Task item
Word for word, set down the listing that appears after this line.

Supplied information
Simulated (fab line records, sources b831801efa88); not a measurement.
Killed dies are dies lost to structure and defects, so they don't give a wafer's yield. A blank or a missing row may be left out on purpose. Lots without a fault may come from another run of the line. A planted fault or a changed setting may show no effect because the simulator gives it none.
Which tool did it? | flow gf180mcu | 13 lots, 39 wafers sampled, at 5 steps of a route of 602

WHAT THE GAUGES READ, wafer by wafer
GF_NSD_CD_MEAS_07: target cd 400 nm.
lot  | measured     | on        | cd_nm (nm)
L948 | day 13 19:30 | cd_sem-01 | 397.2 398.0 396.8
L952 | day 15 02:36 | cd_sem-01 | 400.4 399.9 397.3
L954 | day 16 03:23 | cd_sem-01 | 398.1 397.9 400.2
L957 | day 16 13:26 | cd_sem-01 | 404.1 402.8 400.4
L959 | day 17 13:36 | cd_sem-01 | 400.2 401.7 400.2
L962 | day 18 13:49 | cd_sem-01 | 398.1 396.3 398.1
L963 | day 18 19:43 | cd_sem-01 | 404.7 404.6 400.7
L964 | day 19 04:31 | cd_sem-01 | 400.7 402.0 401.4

Exercise result
Simulated (fab line records, sources b831801efa88); not a measurement.
Killed dies are dies lost to structure and defects, so they don't give a wafer's yield. A blank or a missing row may be left out on purpose. Lots without a fault may come from another run of the line. A planted fault or a changed setting may show no effect because the simulator gives it none.
Which tool did it? | flow gf180mcu | 13 lots, 39 wafers sampled, at 5 steps of a route of 602

WHAT THE GAUGES READ, wafer by wafer
GF_NSD_CD_MEAS_07: target cd 400 nm.
lot  | measured     | on        | cd_nm (nm)
L948 | day 13 19:30 | cd_sem-01 | 397.2 398.0 396.8
L952 | day 15 02:36 | cd_sem-01 | 400.4 399.9 397.3
L954 | day 16 03:23 | cd_sem-01 | 398.1 397.9 400.2
L957 | day 16 13:26 | cd_sem-01 | 404.1 402.8 400.4
L959 | day 17 13:36 | cd_sem-01 | 400.2 401.7 400.2
L962 | day 18 13:49 | cd_sem-01 | 398.1 396.3 398.1
L963 | day 18 19:43 | cd_sem-01 | 404.7 404.6 400.7
L964 | day 19 04:31 | cd_sem-01 | 400.7 402.0 401.4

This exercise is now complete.